Task item:
This exercise asks for the entries below to be printed exactly.

Recorded information:

+ + + +

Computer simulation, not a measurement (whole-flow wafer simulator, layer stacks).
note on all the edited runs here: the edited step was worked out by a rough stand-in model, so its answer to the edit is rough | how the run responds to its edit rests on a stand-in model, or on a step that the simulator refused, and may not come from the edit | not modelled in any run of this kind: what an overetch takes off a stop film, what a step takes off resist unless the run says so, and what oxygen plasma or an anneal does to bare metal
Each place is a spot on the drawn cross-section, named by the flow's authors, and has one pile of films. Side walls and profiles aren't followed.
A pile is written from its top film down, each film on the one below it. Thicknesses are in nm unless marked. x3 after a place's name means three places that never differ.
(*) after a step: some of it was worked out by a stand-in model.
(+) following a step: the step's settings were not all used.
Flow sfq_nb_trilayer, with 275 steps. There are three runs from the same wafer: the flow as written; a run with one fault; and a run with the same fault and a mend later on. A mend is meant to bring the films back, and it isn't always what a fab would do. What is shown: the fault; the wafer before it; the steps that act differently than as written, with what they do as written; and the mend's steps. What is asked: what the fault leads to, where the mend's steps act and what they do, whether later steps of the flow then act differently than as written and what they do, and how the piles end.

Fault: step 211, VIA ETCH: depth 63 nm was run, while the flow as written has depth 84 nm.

+ + + +

Task result:
Computer simulation, not a measurement (whole-flow wafer simulator, layer stacks).
note on all the edited runs here: the edited step was worked out by a rough stand-in model, so its answer to the edit is rough | how the run responds to its edit rests on a stand-in model, or on a step that the simulator refused, and may not come from the edit | not modelled in any run of this kind: what an overetch takes off a stop film, what a step takes off resist unless the run says so, and what oxygen plasma or an anneal does to bare metal
Each place is a spot on the drawn cross-section, named by the flow's authors, and has one pile of films. Side walls and profiles aren't followed.
A pile is written from its top film down, each film on the one below it. Thicknesses are in nm unless marked. x3 after a place's name means three places that never differ.
(*) after a step: some of it was worked out by a stand-in model.
(+) following a step: the step's settings were not all used.
Flow sfq_nb_trilayer, with 275 steps. There are three runs from the same wafer: the flow as written; a run with one fault; and a run with the same fault and a mend later on. A mend is meant to bring the films back, and it isn't always what a fab would do. What is shown: the fault; the wafer before it; the steps that act differently than as written, with what they do as written; and the mend's steps. What is asked: what the fault leads to, where the mend's steps act and what they do, whether later steps of the flow then act differently than as written and what they do, and how the piles end.

Fault: step 211, VIA ETCH: depth 63 nm was run, while the flow as written has depth 84 nm.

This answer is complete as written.